• **REQUIRED ACTION**
Give again the entries below exactly, beginning at the first line and ending at the line with "Just tell them".

• **DATASET EXTRACT**
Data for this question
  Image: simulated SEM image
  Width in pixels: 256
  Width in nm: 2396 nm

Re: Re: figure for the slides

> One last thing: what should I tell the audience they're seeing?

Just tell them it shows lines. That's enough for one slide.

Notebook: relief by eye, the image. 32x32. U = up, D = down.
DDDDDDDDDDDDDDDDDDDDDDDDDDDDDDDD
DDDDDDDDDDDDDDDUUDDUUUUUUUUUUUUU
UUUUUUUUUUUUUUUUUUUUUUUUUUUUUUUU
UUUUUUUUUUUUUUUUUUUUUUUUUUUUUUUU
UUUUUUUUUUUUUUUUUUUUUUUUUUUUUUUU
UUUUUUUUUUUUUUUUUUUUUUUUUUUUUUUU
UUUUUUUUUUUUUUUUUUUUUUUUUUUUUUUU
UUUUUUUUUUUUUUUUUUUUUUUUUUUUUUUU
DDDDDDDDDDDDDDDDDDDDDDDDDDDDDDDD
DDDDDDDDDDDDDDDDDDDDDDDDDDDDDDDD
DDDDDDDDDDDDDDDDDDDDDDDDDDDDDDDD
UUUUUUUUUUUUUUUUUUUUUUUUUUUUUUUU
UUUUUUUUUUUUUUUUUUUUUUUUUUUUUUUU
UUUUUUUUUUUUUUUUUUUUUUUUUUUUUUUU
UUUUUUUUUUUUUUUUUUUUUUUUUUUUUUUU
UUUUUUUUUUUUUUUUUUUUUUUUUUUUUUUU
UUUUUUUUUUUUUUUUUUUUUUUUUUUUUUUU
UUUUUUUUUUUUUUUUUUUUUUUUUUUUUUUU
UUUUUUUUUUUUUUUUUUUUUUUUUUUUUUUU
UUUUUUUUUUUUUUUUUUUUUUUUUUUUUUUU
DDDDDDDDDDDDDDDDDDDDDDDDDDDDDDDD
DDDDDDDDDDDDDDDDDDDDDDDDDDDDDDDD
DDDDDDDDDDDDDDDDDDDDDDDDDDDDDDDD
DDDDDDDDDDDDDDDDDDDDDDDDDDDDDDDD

• **WRITTEN ANSWER**
Data for this question
  Image: simulated SEM image
  Width in pixels: 256
  Width in nm: 2396 nm

Re: Re: figure for the slides

> One last thing: what should I tell the audience they're seeing?

Just tell them it shows lines. That's enough for one slide.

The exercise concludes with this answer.